* [RECORDS SUPPLIED]:
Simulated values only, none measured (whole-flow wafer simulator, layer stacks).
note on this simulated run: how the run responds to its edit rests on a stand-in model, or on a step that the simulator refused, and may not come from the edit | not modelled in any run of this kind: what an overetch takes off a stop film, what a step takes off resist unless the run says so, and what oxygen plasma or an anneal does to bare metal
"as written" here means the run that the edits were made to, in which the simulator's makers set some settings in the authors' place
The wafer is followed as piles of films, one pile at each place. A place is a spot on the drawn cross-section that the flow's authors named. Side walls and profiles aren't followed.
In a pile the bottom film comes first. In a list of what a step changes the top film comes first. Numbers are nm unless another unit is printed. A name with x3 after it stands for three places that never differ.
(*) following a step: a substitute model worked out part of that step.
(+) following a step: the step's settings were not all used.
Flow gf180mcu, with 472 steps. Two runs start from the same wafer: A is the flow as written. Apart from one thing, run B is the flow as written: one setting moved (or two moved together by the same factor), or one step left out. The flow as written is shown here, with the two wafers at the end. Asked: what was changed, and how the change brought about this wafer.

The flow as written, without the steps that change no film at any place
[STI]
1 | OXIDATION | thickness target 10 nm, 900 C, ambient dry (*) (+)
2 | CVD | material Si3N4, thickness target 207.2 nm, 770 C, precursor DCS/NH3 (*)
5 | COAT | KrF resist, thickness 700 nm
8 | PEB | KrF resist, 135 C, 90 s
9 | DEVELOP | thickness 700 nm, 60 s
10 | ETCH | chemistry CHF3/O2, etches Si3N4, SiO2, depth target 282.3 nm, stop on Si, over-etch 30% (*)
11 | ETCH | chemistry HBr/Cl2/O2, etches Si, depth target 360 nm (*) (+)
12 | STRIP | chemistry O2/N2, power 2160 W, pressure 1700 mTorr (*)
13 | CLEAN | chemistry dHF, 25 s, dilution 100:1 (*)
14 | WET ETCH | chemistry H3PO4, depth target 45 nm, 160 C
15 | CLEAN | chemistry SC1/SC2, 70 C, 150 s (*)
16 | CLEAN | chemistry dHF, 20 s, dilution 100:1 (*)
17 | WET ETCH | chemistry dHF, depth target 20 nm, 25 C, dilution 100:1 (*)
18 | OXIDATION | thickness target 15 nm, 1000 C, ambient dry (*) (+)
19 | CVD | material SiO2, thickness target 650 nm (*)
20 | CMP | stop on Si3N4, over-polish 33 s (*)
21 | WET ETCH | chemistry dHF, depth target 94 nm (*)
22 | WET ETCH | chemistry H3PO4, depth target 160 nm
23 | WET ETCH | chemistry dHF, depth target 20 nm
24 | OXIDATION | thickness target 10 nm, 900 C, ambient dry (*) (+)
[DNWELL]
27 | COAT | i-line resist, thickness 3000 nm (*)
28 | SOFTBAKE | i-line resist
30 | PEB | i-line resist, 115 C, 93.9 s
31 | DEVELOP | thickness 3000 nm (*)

* [WORK ITEM]:
With the line holding "10 | ETCH |" as the first and the line holding "13 | CLEAN |" as the last, please transcribe exactly the lines of the material above in that range and nothing else.

* [TASK OUTPUT]:
10 | ETCH | chemistry CHF3/O2, etches Si3N4, SiO2, depth target 282.3 nm, stop on Si, over-etch 30% (*)
11 | ETCH | chemistry HBr/Cl2/O2, etches Si, depth target 360 nm (*) (+)
12 | STRIP | chemistry O2/N2, power 2160 W, pressure 1700 mTorr (*)
13 | CLEAN | chemistry dHF, 25 s, dilution 100:1 (*)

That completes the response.